### Required action
The required answer is an exact copy of every entry underneath.

*** Record excerpts Section Begins ***

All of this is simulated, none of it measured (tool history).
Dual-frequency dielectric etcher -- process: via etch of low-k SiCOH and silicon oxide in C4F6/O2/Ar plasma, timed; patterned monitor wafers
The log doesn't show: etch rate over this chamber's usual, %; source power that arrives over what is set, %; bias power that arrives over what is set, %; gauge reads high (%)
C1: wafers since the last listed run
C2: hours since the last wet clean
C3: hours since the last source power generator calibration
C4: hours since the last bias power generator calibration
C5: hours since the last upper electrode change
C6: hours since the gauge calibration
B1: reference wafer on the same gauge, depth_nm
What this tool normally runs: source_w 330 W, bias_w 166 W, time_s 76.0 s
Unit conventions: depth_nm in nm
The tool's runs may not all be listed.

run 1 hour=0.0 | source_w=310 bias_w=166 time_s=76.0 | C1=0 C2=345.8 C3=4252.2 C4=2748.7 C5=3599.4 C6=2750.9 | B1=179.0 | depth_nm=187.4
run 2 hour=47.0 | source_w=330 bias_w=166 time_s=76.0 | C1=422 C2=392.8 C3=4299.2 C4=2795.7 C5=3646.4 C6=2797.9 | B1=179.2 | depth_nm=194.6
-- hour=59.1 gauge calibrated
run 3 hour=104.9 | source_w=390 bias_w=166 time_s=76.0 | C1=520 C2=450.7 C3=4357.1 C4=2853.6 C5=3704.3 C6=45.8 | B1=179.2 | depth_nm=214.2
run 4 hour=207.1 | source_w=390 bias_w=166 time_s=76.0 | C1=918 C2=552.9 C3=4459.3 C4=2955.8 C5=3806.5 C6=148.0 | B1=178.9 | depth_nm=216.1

*** Record excerpts Section Ends ***

### Problem solution
All of this is simulated, none of it measured (tool history).
Dual-frequency dielectric etcher -- process: via etch of low-k SiCOH and silicon oxide in C4F6/O2/Ar plasma, timed; patterned monitor wafers
The log doesn't show: etch rate over this chamber's usual, %; source power that arrives over what is set, %; bias power that arrives over what is set, %; gauge reads high (%)
C1: wafers since the last listed run
C2: hours since the last wet clean
C3: hours since the last source power generator calibration
C4: hours since the last bias power generator calibration
C5: hours since the last upper electrode change
C6: hours since the gauge calibration
B1: reference wafer on the same gauge, depth_nm
What this tool normally runs: source_w 330 W, bias_w 166 W, time_s 76.0 s
Unit conventions: depth_nm in nm
The tool's runs may not all be listed.

run 1 hour=0.0 | source_w=310 bias_w=166 time_s=76.0 | C1=0 C2=345.8 C3=4252.2 C4=2748.7 C5=3599.4 C6=2750.9 | B1=179.0 | depth_nm=187.4
run 2 hour=47.0 | source_w=330 bias_w=166 time_s=76.0 | C1=422 C2=392.8 C3=4299.2 C4=2795.7 C5=3646.4 C6=2797.9 | B1=179.2 | depth_nm=194.6
-- hour=59.1 gauge calibrated
run 3 hour=104.9 | source_w=390 bias_w=166 time_s=76.0 | C1=520 C2=450.7 C3=4357.1 C4=2853.6 C5=3704.3 C6=45.8 | B1=179.2 | depth_nm=214.2
run 4 hour=207.1 | source_w=390 bias_w=166 time_s=76.0 | C1=918 C2=552.9 C3=4459.3 C4=2955.8 C5=3806.5 C6=148.0 | B1=178.9 | depth_nm=216.1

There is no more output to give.